**WORK INSTRUCTION**: From the entries that follow, copy exactly the lines beginning at the line holding "The tool usually" and continuing through the line holding "49.649 | 48.391 |".

(INFORMATION GIVEN)
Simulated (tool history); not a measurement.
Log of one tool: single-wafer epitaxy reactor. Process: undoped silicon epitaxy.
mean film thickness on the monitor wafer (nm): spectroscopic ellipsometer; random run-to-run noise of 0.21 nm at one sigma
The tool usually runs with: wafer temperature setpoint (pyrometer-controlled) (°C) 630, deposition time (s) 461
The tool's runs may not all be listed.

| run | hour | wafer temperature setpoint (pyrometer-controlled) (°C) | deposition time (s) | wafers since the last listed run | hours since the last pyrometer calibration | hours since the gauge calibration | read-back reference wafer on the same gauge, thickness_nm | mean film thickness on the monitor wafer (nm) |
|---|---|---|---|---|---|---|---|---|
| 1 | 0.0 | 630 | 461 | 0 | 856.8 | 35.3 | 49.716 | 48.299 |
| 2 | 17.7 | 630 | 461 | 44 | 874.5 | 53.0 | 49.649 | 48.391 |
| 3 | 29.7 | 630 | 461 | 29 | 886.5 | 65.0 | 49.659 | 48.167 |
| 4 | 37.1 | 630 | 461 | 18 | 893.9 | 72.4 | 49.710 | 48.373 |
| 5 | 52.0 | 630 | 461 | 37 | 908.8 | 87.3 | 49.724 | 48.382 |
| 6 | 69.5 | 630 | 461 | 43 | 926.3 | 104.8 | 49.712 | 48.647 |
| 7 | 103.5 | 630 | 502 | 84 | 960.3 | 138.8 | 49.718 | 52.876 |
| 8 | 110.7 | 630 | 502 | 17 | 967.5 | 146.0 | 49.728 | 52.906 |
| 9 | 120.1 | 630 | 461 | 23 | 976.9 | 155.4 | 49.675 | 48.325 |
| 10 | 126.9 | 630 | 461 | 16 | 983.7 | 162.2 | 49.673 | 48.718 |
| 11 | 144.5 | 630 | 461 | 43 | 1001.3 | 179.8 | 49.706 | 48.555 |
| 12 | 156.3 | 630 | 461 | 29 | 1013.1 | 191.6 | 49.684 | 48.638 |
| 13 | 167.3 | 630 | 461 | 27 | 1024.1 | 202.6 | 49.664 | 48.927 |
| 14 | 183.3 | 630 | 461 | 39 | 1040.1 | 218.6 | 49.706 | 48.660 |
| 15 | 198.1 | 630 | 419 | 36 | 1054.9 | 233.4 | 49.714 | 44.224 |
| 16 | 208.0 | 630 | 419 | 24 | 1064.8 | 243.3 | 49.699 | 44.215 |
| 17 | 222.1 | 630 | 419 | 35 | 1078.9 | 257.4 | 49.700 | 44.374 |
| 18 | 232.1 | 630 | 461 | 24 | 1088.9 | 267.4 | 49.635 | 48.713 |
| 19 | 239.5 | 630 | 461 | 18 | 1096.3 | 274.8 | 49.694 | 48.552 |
(End INFORMATION GIVEN)

**YOUR SOLUTION**:
The tool usually runs with: wafer temperature setpoint (pyrometer-controlled) (°C) 630, deposition time (s) 461
The tool's runs may not all be listed.

| run | hour | wafer temperature setpoint (pyrometer-controlled) (°C) | deposition time (s) | wafers since the last listed run | hours since the last pyrometer calibration | hours since the gauge calibration | read-back reference wafer on the same gauge, thickness_nm | mean film thickness on the monitor wafer (nm) |
|---|---|---|---|---|---|---|---|---|
| 1 | 0.0 | 630 | 461 | 0 | 856.8 | 35.3 | 49.716 | 48.299 |
| 2 | 17.7 | 630 | 461 | 44 | 874.5 | 53.0 | 49.649 | 48.391 |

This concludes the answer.